▶ [Provided information]
__________

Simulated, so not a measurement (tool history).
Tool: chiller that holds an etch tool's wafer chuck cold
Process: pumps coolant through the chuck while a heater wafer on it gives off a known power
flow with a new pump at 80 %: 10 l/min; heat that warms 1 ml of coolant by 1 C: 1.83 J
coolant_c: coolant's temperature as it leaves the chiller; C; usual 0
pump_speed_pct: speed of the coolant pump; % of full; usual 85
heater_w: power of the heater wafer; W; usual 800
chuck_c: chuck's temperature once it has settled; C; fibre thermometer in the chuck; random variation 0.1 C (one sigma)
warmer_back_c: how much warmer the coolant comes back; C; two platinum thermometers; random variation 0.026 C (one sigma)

__________

▶ [Brief] Could you retype all of the entries, leaving every character unchanged?

▶ [Reply]
Simulated, so not a measurement (tool history).
Tool: chiller that holds an etch tool's wafer chuck cold
Process: pumps coolant through the chuck while a heater wafer on it gives off a known power
flow with a new pump at 80 %: 10 l/min; heat that warms 1 ml of coolant by 1 C: 1.83 J
coolant_c: coolant's temperature as it leaves the chiller; C; usual 0
pump_speed_pct: speed of the coolant pump; % of full; usual 85
heater_w: power of the heater wafer; W; usual 800
chuck_c: chuck's temperature once it has settled; C; fibre thermometer in the chuck; random variation 0.1 C (one sigma)
warmer_back_c: how much warmer the coolant comes back; C; two platinum thermometers; random variation 0.026 C (one sigma)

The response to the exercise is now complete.